Brief :: Reproduce precisely the lines of the listing below, starting with the line that contains "S2: chuck temperature;" and stopping after the line that contains "Not every run"; include nothing else.

Extracted material ::
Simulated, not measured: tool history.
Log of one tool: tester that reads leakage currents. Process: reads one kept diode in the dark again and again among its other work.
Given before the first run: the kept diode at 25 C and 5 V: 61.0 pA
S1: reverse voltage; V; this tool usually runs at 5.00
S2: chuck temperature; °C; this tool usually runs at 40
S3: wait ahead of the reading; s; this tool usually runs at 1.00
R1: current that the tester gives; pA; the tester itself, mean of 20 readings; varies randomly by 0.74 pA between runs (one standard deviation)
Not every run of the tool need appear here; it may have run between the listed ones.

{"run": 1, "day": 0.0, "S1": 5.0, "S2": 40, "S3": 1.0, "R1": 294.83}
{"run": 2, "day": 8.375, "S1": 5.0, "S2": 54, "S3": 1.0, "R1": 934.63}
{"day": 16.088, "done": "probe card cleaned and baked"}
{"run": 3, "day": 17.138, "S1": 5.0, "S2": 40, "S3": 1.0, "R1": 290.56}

Exercise output ::
S2: chuck temperature; °C; this tool usually runs at 40
S3: wait ahead of the reading; s; this tool usually runs at 1.00
R1: current that the tester gives; pA; the tester itself, mean of 20 readings; varies randomly by 0.74 pA between runs (one standard deviation)
Not every run of the tool need appear here; it may have run between the listed ones.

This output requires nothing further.